◆ ◆ ◆ ◆
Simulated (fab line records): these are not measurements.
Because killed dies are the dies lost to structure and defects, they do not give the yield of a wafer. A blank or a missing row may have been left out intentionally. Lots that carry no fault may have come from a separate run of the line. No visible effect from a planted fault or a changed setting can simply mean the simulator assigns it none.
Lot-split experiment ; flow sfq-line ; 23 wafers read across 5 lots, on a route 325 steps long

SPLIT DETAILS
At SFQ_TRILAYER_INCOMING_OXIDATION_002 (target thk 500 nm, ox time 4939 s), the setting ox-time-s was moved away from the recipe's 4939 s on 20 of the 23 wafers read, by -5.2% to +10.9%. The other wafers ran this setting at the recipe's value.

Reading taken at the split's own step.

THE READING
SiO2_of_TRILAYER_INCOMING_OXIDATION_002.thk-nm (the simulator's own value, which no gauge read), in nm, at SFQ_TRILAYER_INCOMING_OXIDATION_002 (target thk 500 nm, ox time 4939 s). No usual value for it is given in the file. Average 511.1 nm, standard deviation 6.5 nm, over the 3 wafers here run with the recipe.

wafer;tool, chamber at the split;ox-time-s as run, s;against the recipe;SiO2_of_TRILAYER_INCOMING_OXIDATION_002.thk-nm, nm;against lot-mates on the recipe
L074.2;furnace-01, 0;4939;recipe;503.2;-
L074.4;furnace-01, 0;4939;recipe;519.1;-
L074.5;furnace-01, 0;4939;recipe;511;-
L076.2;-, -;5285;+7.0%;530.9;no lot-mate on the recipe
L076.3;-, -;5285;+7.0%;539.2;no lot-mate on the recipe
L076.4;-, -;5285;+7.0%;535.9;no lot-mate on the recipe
◆ ◆ ◆ ◆

_Task item:_ Write out exactly, please, the lines beginning at the start of the material and ending with the line that holds "the recipe's value.", both included.

_Answer section:_
Simulated (fab line records): these are not measurements.
Because killed dies are the dies lost to structure and defects, they do not give the yield of a wafer. A blank or a missing row may have been left out intentionally. Lots that carry no fault may have come from a separate run of the line. No visible effect from a planted fault or a changed setting can simply mean the simulator assigns it none.
Lot-split experiment ; flow sfq-line ; 23 wafers read across 5 lots, on a route 325 steps long

SPLIT DETAILS
At SFQ_TRILAYER_INCOMING_OXIDATION_002 (target thk 500 nm, ox time 4939 s), the setting ox-time-s was moved away from the recipe's 4939 s on 20 of the 23 wafers read, by -5.2% to +10.9%. The other wafers ran this setting at the recipe's value.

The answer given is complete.